(WORK ORDER): Could you write out the opening lines of the data, word for word, stopping after the line that contains "One pile of"?

(SOURCE INFORMATION):
[Start of section]

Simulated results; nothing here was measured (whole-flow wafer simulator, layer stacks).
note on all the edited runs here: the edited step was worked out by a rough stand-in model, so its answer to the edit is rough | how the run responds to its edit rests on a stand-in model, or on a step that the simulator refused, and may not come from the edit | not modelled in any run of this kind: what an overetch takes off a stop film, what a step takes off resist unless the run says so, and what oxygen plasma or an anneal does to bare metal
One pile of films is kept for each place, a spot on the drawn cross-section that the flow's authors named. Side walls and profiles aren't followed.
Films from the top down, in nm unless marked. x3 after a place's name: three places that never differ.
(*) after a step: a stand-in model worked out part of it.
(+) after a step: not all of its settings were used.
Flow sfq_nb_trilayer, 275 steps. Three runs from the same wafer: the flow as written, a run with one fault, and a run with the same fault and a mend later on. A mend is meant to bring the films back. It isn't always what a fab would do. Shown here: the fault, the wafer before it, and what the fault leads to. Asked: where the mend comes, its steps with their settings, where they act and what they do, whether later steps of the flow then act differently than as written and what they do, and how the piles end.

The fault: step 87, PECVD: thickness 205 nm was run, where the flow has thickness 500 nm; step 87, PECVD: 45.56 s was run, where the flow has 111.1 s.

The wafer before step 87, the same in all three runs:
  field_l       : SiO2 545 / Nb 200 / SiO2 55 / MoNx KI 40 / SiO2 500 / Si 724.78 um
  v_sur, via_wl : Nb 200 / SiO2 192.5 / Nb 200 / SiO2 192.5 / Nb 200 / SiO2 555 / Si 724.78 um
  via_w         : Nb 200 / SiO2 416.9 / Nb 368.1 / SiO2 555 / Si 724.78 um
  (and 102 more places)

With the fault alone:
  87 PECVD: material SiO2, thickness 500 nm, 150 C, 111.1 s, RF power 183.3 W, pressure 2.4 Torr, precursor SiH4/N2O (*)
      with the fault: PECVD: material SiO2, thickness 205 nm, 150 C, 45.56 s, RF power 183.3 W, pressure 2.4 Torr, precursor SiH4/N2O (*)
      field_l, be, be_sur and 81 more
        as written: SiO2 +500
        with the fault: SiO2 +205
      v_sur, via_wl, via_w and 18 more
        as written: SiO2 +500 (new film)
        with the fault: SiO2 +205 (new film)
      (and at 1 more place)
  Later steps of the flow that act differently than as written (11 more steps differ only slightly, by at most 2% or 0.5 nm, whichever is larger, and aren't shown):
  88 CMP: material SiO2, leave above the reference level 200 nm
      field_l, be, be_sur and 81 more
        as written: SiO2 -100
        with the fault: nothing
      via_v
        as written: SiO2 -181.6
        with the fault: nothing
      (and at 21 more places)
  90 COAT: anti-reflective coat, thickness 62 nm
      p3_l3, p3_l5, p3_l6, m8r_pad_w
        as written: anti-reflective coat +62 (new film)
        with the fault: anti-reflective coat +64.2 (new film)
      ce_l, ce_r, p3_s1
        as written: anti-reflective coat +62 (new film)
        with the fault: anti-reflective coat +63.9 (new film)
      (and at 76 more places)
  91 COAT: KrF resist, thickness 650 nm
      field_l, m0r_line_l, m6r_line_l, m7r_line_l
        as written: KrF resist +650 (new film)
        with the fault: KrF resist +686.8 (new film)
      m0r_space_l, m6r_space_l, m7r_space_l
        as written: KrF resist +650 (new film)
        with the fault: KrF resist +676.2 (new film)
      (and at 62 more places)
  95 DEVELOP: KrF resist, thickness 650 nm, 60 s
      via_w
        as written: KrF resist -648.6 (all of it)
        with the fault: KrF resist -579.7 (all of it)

[End of section]

(EXERCISE SOLUTION):
Simulated results; nothing here was measured (whole-flow wafer simulator, layer stacks).
note on all the edited runs here: the edited step was worked out by a rough stand-in model, so its answer to the edit is rough | how the run responds to its edit rests on a stand-in model, or on a step that the simulator refused, and may not come from the edit | not modelled in any run of this kind: what an overetch takes off a stop film, what a step takes off resist unless the run says so, and what oxygen plasma or an anneal does to bare metal
One pile of films is kept for each place, a spot on the drawn cross-section that the flow's authors named. Side walls and profiles aren't followed.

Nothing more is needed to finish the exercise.